» **REQUIREMENT**: Return, unaltered, every line from the beginning of the material below up to and including the one with "R1: time until".

» **INFORMATION SHOWN**:
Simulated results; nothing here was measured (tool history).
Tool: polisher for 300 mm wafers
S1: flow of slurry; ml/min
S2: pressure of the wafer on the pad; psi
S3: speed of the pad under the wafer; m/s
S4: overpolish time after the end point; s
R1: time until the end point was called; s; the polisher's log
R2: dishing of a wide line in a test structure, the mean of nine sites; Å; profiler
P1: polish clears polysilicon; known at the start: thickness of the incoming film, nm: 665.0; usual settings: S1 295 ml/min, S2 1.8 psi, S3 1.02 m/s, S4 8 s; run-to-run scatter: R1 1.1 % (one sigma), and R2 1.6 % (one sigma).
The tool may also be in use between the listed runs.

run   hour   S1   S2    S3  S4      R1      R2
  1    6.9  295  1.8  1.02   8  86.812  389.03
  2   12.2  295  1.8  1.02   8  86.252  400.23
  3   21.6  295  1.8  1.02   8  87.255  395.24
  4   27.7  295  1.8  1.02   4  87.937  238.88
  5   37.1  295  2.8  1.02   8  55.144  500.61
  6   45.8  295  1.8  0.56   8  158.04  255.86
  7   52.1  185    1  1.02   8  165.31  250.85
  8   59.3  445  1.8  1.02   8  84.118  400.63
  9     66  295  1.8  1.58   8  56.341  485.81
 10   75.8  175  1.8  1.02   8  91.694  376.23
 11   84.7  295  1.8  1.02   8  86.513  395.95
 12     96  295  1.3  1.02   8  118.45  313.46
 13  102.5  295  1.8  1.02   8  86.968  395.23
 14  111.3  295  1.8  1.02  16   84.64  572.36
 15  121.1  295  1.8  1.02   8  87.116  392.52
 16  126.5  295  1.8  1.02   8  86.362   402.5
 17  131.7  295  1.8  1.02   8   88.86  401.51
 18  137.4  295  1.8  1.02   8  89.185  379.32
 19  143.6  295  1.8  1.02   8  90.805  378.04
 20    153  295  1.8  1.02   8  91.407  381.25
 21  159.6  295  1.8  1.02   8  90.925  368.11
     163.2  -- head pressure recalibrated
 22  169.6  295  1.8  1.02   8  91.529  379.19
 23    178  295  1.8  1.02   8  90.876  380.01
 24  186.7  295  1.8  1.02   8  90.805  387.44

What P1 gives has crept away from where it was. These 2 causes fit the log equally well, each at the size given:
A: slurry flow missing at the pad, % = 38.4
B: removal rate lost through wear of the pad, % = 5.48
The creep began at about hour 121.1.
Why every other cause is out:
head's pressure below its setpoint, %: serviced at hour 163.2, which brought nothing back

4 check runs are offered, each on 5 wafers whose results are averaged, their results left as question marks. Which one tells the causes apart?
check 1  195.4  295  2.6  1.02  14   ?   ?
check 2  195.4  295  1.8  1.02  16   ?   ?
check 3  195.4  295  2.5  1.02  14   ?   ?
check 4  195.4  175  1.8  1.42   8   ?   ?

» **EXERCISE OUTPUT**:
Simulated results; nothing here was measured (tool history).
Tool: polisher for 300 mm wafers
S1: flow of slurry; ml/min
S2: pressure of the wafer on the pad; psi
S3: speed of the pad under the wafer; m/s
S4: overpolish time after the end point; s
R1: time until the end point was called; s; the polisher's log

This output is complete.